EXTRACTED DATA:
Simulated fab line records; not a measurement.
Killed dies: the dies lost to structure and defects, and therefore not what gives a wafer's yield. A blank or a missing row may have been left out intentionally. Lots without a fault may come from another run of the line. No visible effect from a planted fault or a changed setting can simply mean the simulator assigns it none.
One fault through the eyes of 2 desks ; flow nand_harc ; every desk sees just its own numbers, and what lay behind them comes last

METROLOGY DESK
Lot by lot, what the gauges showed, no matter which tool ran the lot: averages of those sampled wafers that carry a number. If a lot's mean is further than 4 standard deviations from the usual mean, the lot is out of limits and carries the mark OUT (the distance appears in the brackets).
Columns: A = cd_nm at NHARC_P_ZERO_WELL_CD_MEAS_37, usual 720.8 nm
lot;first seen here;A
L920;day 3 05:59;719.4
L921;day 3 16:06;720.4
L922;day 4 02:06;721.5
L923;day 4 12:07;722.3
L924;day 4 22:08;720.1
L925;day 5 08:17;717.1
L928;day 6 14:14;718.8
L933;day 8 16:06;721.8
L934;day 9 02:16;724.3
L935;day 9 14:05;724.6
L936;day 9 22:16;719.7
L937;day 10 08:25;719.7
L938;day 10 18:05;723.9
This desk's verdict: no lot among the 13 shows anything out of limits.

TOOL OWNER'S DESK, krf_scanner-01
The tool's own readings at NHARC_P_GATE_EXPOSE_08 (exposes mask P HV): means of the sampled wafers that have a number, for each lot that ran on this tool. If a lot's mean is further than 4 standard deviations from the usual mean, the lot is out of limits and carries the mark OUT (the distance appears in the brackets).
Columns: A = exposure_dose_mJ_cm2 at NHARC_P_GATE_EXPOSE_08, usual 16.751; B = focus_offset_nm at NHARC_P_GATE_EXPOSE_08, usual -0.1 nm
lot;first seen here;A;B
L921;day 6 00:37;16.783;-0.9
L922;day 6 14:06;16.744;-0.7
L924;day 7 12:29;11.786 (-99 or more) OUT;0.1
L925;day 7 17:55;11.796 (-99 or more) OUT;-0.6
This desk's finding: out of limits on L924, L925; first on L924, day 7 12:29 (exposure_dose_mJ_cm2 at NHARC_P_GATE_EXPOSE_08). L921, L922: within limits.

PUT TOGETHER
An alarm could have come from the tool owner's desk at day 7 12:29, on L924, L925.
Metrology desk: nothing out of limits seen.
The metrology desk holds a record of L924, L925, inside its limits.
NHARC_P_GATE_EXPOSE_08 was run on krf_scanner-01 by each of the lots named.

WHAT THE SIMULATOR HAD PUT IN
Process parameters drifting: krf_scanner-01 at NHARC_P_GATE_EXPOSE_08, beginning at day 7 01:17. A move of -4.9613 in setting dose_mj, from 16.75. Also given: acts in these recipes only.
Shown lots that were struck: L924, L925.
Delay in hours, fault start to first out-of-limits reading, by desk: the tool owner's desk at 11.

WORK ITEM: If a line falls between the first line of the entries and the line containing "TOOL OWNER'S DESK, krf_scanner-01", or is one of those two, restate it word for word; leave all other lines out.

TASK ANSWER:
Simulated fab line records; not a measurement.
Killed dies: the dies lost to structure and defects, and therefore not what gives a wafer's yield. A blank or a missing row may have been left out intentionally. Lots without a fault may come from another run of the line. No visible effect from a planted fault or a changed setting can simply mean the simulator assigns it none.
One fault through the eyes of 2 desks ; flow nand_harc ; every desk sees just its own numbers, and what lay behind them comes last

METROLOGY DESK
Lot by lot, what the gauges showed, no matter which tool ran the lot: averages of those sampled wafers that carry a number. If a lot's mean is further than 4 standard deviations from the usual mean, the lot is out of limits and carries the mark OUT (the distance appears in the brackets).
Columns: A = cd_nm at NHARC_P_ZERO_WELL_CD_MEAS_37, usual 720.8 nm
lot;first seen here;A
L920;day 3 05:59;719.4
L921;day 3 16:06;720.4
L922;day 4 02:06;721.5
L923;day 4 12:07;722.3
L924;day 4 22:08;720.1
L925;day 5 08:17;717.1
L928;day 6 14:14;718.8
L933;day 8 16:06;721.8
L934;day 9 02:16;724.3
L935;day 9 14:05;724.6
L936;day 9 22:16;719.7
L937;day 10 08:25;719.7
L938;day 10 18:05;723.9
This desk's verdict: no lot among the 13 shows anything out of limits.

TOOL OWNER'S DESK, krf_scanner-01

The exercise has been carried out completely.